WORK REQUEST – Please keep to the lines below from the one with "which readings at" through the one with "3. WHAT RULES OUT EACH SUSPECT", and restate them word for word, ends included.

◇ ◇ ◇ ◇ ◇ ◇ ◇
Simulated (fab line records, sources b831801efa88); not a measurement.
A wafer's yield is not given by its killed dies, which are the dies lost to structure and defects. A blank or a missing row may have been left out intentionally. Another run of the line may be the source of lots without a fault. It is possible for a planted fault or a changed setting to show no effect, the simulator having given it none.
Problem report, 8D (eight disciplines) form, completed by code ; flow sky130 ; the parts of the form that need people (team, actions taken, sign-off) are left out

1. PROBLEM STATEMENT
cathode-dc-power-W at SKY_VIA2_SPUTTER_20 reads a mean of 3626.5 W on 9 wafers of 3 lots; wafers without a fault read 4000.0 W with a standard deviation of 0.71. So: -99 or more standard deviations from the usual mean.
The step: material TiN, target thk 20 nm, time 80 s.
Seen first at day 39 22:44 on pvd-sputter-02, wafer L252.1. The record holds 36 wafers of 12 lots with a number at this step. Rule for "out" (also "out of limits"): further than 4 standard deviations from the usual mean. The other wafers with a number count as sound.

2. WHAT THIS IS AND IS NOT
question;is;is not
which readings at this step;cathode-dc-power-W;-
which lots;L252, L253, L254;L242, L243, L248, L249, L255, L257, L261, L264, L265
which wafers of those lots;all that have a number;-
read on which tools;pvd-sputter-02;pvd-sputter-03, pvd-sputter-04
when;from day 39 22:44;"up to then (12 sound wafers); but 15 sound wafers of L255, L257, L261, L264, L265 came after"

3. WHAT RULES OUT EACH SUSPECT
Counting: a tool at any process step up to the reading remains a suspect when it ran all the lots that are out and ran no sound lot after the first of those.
◇ ◇ ◇ ◇ ◇ ◇ ◇

TASK OUTPUT –
which readings at this step;cathode-dc-power-W;-
which lots;L252, L253, L254;L242, L243, L248, L249, L255, L257, L261, L264, L265
which wafers of those lots;all that have a number;-
read on which tools;pvd-sputter-02;pvd-sputter-03, pvd-sputter-04
when;from day 39 22:44;"up to then (12 sound wafers); but 15 sound wafers of L255, L257, L261, L264, L265 came after"

3. WHAT RULES OUT EACH SUSPECT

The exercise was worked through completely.